* [Data shown]:
********************

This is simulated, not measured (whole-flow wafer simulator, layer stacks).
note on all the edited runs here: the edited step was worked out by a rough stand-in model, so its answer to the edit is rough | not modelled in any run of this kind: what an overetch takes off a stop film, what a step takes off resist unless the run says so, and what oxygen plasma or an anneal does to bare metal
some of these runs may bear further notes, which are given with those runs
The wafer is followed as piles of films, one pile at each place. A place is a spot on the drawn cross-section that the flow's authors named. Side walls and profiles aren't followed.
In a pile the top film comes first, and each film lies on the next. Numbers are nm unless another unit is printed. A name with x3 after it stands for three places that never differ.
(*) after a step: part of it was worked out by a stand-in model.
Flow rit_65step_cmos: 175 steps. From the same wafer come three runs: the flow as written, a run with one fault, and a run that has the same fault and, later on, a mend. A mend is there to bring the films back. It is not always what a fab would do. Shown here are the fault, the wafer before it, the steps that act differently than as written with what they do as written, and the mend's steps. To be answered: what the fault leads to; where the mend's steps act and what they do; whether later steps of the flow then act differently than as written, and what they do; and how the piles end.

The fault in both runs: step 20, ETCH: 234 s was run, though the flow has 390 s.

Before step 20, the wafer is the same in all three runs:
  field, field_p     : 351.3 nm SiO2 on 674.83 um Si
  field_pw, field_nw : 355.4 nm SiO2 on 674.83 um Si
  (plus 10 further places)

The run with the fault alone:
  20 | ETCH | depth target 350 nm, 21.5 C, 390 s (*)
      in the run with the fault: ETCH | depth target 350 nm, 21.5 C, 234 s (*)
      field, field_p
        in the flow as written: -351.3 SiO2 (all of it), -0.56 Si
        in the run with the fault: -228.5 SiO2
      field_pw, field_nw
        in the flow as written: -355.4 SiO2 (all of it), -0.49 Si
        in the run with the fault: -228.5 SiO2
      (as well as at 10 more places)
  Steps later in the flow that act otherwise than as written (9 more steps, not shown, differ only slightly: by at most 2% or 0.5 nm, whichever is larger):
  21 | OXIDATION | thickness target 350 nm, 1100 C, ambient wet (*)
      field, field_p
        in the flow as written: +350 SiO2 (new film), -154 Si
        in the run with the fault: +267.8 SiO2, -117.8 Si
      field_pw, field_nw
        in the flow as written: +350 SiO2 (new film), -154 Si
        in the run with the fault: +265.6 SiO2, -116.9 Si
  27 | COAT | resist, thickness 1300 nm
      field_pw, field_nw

********************

* [Required action]:
Print exactly the lines of the listing above starting at the line containing "21 | OXIDATION" and ending at the line containing "in the run with the fault: +265.6", both included.

* [Result]:
  21 | OXIDATION | thickness target 350 nm, 1100 C, ambient wet (*)
      field, field_p
        in the flow as written: +350 SiO2 (new film), -154 Si
        in the run with the fault: +267.8 SiO2, -117.8 Si
      field_pw, field_nw
        in the flow as written: +350 SiO2 (new film), -154 Si
        in the run with the fault: +265.6 SiO2, -116.9 Si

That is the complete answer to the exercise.